* [DATA FOR ANALYSIS]
· · · · ·

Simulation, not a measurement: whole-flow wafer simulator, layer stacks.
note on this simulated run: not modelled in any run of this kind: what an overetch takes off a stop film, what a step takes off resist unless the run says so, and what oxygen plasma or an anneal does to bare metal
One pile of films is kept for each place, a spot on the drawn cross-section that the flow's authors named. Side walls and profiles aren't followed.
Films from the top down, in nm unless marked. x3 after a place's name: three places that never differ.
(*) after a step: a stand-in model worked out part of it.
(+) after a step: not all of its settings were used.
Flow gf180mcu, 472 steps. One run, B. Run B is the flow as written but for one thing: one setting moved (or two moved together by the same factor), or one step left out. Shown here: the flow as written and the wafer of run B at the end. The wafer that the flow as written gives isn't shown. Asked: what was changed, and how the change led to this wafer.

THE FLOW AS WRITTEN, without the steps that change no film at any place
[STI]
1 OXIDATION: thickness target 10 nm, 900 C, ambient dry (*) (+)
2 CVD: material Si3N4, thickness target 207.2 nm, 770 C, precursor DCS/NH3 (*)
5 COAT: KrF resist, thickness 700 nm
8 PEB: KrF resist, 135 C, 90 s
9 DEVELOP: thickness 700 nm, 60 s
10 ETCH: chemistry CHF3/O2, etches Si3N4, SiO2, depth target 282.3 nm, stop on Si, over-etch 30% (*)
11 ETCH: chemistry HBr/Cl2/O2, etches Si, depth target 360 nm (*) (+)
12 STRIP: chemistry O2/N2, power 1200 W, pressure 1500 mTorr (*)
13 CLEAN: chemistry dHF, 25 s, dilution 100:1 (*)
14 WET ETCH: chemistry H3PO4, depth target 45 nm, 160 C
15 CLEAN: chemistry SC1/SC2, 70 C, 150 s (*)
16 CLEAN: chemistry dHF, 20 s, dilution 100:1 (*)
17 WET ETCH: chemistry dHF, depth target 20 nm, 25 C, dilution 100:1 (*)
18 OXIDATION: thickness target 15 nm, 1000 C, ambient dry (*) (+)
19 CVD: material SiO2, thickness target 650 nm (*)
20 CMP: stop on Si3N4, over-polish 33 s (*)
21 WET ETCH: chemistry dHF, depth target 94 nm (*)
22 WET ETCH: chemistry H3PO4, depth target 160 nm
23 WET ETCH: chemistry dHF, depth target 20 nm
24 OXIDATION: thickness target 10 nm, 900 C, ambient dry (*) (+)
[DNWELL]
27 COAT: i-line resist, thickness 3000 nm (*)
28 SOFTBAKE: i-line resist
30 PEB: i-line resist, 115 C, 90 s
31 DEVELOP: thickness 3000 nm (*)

· · · · ·

* [WORK ORDER] Looking at the entries above, can you reproduce exactly the lines from the one that holds "One pile of" through the one that holds "(+) after a", and only those?

* [WRITTEN REPLY]
One pile of films is kept for each place, a spot on the drawn cross-section that the flow's authors named. Side walls and profiles aren't followed.
Films from the top down, in nm unless marked. x3 after a place's name: three places that never differ.
(*) after a step: a stand-in model worked out part of it.
(+) after a step: not all of its settings were used.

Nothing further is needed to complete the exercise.